Could you set down exactly the lines of the data below, starting at the one that holds "Step, pre vs" and ending at the one that holds "Pre-processing view: after-step", both included, and only those?

RAW DATA —
☆ ☆ ☆ ☆ ☆

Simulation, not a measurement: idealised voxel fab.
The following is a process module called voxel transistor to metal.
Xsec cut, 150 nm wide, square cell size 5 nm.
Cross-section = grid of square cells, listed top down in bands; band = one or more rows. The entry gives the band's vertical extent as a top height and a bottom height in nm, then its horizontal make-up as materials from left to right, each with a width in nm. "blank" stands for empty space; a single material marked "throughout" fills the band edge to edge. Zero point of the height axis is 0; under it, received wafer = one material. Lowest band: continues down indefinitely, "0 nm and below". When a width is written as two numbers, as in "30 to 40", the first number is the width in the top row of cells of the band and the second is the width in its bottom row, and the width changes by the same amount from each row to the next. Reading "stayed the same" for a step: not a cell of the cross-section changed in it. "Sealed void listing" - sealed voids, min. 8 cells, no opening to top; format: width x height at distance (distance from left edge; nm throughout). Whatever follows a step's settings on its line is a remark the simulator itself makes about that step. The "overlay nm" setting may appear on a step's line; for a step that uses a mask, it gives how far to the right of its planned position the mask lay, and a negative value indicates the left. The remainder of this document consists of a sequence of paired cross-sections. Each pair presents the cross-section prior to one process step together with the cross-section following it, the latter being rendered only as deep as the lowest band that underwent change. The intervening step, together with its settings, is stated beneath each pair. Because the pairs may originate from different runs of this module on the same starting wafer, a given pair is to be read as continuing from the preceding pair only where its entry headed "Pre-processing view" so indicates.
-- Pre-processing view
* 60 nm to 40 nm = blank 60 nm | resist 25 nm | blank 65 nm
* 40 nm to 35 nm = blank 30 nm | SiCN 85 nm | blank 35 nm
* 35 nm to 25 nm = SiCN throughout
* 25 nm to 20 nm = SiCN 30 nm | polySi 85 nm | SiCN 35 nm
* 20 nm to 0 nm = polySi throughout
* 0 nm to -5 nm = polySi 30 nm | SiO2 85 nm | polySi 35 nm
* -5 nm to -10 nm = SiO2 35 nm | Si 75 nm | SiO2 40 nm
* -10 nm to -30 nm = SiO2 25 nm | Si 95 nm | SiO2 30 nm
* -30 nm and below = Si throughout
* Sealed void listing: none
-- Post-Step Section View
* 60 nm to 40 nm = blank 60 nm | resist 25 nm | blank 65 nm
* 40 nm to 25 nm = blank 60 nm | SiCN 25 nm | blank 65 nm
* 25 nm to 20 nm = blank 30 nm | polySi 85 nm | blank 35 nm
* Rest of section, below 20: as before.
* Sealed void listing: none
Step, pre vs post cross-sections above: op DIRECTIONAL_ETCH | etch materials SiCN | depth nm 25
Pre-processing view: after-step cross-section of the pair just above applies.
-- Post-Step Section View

☆ ☆ ☆ ☆ ☆

ANSWER AREA —
Step, pre vs post cross-sections above: op DIRECTIONAL_ETCH | etch materials SiCN | depth nm 25
Pre-processing view: after-step cross-section of the pair just above applies.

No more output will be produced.